RECORD EXTRACTS -
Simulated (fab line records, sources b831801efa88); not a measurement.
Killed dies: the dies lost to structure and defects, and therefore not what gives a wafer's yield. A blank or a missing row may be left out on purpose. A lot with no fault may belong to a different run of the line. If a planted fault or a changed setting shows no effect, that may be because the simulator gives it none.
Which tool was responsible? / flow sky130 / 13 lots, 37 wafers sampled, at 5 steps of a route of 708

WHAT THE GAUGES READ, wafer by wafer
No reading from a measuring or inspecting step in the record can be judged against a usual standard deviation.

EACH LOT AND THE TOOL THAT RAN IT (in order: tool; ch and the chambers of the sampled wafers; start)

WORK INSTRUCTION - Each entry above is to be set down again in exactly the same words.

TASK RESULT -
Simulated (fab line records, sources b831801efa88); not a measurement.
Killed dies: the dies lost to structure and defects, and therefore not what gives a wafer's yield. A blank or a missing row may be left out on purpose. A lot with no fault may belong to a different run of the line. If a planted fault or a changed setting shows no effect, that may be because the simulator gives it none.
Which tool was responsible? / flow sky130 / 13 lots, 37 wafers sampled, at 5 steps of a route of 708

WHAT THE GAUGES READ, wafer by wafer
No reading from a measuring or inspecting step in the record can be judged against a usual standard deviation.

EACH LOT AND THE TOOL THAT RAN IT (in order: tool; ch and the chambers of the sampled wafers; start)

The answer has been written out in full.